● **SUPPLIED MATERIAL**:
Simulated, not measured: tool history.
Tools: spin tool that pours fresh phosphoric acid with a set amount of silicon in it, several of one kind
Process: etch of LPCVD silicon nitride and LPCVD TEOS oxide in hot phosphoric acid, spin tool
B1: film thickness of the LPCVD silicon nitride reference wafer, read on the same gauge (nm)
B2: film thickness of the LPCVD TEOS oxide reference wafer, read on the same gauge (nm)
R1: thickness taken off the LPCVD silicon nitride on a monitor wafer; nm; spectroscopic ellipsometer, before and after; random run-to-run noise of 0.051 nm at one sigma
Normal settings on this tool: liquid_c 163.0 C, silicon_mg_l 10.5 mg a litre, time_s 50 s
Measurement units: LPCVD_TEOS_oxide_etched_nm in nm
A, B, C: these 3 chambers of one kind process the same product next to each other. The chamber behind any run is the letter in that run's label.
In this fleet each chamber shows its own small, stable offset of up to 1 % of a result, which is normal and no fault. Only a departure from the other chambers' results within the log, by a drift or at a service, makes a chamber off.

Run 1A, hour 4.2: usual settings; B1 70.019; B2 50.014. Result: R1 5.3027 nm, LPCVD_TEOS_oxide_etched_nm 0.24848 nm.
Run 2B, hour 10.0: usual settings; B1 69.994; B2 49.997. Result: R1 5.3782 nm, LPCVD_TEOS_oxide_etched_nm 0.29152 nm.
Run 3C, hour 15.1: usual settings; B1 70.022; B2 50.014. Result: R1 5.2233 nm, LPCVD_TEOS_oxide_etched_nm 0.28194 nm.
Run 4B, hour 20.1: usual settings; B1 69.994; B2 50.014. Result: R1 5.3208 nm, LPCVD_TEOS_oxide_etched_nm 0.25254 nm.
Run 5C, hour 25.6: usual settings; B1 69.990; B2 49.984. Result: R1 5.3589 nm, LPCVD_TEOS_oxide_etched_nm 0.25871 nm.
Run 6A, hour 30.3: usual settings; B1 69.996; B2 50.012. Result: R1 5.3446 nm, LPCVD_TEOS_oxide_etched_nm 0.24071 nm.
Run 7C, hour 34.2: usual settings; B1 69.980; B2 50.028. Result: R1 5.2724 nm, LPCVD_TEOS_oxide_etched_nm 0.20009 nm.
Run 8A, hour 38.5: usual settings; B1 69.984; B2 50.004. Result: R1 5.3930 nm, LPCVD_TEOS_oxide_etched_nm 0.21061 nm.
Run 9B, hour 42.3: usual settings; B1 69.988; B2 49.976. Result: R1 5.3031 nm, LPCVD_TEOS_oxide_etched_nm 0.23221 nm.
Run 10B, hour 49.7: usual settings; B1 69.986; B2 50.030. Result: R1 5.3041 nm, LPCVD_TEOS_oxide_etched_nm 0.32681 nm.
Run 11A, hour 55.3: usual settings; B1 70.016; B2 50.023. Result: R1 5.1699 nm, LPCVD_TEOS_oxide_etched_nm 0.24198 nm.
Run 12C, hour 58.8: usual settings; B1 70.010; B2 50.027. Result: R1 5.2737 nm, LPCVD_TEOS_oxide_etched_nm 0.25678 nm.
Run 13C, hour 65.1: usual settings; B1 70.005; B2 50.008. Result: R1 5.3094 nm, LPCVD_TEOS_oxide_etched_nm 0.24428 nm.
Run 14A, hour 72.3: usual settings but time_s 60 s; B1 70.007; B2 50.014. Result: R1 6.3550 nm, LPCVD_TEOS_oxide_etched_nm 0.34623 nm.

● **ACTION ITEM**: One inclusive range is required: first line of the data through the line containing "R1: thickness taken". Set it down exactly and output nothing else.

● **SOLUTION**:
Simulated, not measured: tool history.
Tools: spin tool that pours fresh phosphoric acid with a set amount of silicon in it, several of one kind
Process: etch of LPCVD silicon nitride and LPCVD TEOS oxide in hot phosphoric acid, spin tool
B1: film thickness of the LPCVD silicon nitride reference wafer, read on the same gauge (nm)
B2: film thickness of the LPCVD TEOS oxide reference wafer, read on the same gauge (nm)
R1: thickness taken off the LPCVD silicon nitride on a monitor wafer; nm; spectroscopic ellipsometer, before and after; random run-to-run noise of 0.051 nm at one sigma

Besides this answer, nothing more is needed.